_ _ _ _ _ _ _
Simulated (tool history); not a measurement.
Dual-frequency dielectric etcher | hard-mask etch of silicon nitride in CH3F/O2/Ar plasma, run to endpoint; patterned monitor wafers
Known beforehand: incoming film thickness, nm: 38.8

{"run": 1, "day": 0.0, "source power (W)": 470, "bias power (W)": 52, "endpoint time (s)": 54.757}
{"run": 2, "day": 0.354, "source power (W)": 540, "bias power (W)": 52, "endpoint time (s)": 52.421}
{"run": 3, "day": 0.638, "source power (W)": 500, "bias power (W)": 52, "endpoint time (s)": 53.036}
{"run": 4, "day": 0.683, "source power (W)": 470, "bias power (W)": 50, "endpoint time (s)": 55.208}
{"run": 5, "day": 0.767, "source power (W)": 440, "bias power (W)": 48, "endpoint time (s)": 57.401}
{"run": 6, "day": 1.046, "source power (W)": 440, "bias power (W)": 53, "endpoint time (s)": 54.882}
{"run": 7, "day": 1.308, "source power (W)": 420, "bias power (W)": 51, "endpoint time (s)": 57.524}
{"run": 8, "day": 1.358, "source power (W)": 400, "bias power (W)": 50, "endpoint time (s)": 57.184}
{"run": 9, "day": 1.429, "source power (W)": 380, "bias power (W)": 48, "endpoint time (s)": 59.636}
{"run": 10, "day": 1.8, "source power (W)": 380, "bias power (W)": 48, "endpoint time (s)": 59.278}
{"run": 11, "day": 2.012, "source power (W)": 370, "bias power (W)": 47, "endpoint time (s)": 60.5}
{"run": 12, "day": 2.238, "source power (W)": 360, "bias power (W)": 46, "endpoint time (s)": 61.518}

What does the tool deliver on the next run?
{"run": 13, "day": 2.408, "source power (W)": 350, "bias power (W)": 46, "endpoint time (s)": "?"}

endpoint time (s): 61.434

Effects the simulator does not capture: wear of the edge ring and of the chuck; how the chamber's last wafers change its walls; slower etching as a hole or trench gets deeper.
_ _ _ _ _ _ _

The lines to copy run from the first line of the entries to the line containing "endpoint time (s): 61.434"; copy them exactly and output nothing else.

| EXERCISE OUTPUT |
Simulated (tool history); not a measurement.
Dual-frequency dielectric etcher | hard-mask etch of silicon nitride in CH3F/O2/Ar plasma, run to endpoint; patterned monitor wafers
Known beforehand: incoming film thickness, nm: 38.8

{"run": 1, "day": 0.0, "source power (W)": 470, "bias power (W)": 52, "endpoint time (s)": 54.757}
{"run": 2, "day": 0.354, "source power (W)": 540, "bias power (W)": 52, "endpoint time (s)": 52.421}
{"run": 3, "day": 0.638, "source power (W)": 500, "bias power (W)": 52, "endpoint time (s)": 53.036}
{"run": 4, "day": 0.683, "source power (W)": 470, "bias power (W)": 50, "endpoint time (s)": 55.208}
{"run": 5, "day": 0.767, "source power (W)": 440, "bias power (W)": 48, "endpoint time (s)": 57.401}
{"run": 6, "day": 1.046, "source power (W)": 440, "bias power (W)": 53, "endpoint time (s)": 54.882}
{"run": 7, "day": 1.308, "source power (W)": 420, "bias power (W)": 51, "endpoint time (s)": 57.524}
{"run": 8, "day": 1.358, "source power (W)": 400, "bias power (W)": 50, "endpoint time (s)": 57.184}
{"run": 9, "day": 1.429, "source power (W)": 380, "bias power (W)": 48, "endpoint time (s)": 59.636}
{"run": 10, "day": 1.8, "source power (W)": 380, "bias power (W)": 48, "endpoint time (s)": 59.278}
{"run": 11, "day": 2.012, "source power (W)": 370, "bias power (W)": 47, "endpoint time (s)": 60.5}
{"run": 12, "day": 2.238, "source power (W)": 360, "bias power (W)": 46, "endpoint time (s)": 61.518}

What does the tool deliver on the next run?
{"run": 13, "day": 2.408, "source power (W)": 350, "bias power (W)": 46, "endpoint time (s)": "?"}

endpoint time (s): 61.434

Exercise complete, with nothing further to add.